REQUIREMENT ->
For the entries below, repeat exactly each line starting with the one that contains "9 DEVELOP: thickness 700 nm, 60 s" and going on through the one that contains "24 OXIDATION: thickness", and no others.

PROVIDED RECORDS ->
==============================

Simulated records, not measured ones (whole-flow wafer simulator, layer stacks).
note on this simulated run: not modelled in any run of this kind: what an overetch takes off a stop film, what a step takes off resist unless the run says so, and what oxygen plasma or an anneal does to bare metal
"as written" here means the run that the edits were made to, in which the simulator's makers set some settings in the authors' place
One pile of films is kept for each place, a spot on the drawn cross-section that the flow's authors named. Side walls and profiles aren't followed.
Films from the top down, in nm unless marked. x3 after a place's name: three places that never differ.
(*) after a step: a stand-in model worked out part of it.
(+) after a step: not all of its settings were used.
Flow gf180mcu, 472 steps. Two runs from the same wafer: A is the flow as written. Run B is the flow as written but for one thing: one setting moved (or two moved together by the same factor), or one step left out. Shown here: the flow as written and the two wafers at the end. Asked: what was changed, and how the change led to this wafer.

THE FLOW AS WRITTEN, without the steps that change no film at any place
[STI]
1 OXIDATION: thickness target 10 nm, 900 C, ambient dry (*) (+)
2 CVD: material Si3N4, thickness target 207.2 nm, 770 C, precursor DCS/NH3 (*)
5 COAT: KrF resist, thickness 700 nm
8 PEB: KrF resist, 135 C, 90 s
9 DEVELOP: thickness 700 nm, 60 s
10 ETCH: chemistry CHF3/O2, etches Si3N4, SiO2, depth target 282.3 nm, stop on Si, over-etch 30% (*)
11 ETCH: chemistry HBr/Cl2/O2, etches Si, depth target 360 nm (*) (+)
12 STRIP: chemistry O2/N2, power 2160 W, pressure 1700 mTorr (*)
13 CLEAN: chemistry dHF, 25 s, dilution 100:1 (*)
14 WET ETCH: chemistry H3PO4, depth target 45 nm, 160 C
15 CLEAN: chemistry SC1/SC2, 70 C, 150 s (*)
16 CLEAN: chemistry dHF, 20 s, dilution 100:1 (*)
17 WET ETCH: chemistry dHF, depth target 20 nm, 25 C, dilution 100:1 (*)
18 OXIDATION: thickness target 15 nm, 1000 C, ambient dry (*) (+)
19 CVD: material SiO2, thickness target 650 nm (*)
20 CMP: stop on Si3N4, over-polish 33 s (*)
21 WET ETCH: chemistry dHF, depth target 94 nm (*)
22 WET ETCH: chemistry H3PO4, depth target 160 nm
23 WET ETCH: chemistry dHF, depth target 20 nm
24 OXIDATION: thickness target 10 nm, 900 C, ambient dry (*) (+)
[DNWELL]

==============================

EXERCISE SOLUTION ->
9 DEVELOP: thickness 700 nm, 60 s
10 ETCH: chemistry CHF3/O2, etches Si3N4, SiO2, depth target 282.3 nm, stop on Si, over-etch 30% (*)
11 ETCH: chemistry HBr/Cl2/O2, etches Si, depth target 360 nm (*) (+)
12 STRIP: chemistry O2/N2, power 2160 W, pressure 1700 mTorr (*)
13 CLEAN: chemistry dHF, 25 s, dilution 100:1 (*)
14 WET ETCH: chemistry H3PO4, depth target 45 nm, 160 C
15 CLEAN: chemistry SC1/SC2, 70 C, 150 s (*)
16 CLEAN: chemistry dHF, 20 s, dilution 100:1 (*)
17 WET ETCH: chemistry dHF, depth target 20 nm, 25 C, dilution 100:1 (*)
18 OXIDATION: thickness target 15 nm, 1000 C, ambient dry (*) (+)
19 CVD: material SiO2, thickness target 650 nm (*)
20 CMP: stop on Si3N4, over-polish 33 s (*)
21 WET ETCH: chemistry dHF, depth target 94 nm (*)
22 WET ETCH: chemistry H3PO4, depth target 160 nm
23 WET ETCH: chemistry dHF, depth target 20 nm
24 OXIDATION: thickness target 10 nm, 900 C, ambient dry (*) (+)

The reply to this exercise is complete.